*Brief*
Your answer should be the records below, written out exactly.

*Given records*
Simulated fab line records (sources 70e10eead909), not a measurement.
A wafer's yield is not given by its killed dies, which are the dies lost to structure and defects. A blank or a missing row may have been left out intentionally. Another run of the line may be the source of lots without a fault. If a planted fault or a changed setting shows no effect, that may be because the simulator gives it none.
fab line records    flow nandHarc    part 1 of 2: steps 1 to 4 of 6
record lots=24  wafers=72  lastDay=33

*Answer box*
Simulated fab line records (sources 70e10eead909), not a measurement.
A wafer's yield is not given by its killed dies, which are the dies lost to structure and defects. A blank or a missing row may have been left out intentionally. Another run of the line may be the source of lots without a fault. If a planted fault or a changed setting shows no effect, that may be because the simulator gives it none.
fab line records    flow nandHarc    part 1 of 2: steps 1 to 4 of 6
record lots=24  wafers=72  lastDay=33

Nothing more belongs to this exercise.